Starting with the opening line of the material, restate every line word for word, and end on the line containing "The wafer is".

--

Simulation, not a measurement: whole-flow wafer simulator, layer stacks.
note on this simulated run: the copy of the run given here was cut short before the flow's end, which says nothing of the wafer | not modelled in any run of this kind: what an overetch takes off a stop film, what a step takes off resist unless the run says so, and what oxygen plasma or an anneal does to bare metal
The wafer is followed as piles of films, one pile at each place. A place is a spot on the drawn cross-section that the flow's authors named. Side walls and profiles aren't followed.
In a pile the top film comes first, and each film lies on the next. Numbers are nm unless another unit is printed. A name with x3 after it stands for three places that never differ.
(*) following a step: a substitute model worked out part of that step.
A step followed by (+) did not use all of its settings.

--

YOUR RESPONSE:
Simulation, not a measurement: whole-flow wafer simulator, layer stacks.
note on this simulated run: the copy of the run given here was cut short before the flow's end, which says nothing of the wafer | not modelled in any run of this kind: what an overetch takes off a stop film, what a step takes off resist unless the run says so, and what oxygen plasma or an anneal does to bare metal
The wafer is followed as piles of films, one pile at each place. A place is a spot on the drawn cross-section that the flow's authors named. Side walls and profiles aren't followed.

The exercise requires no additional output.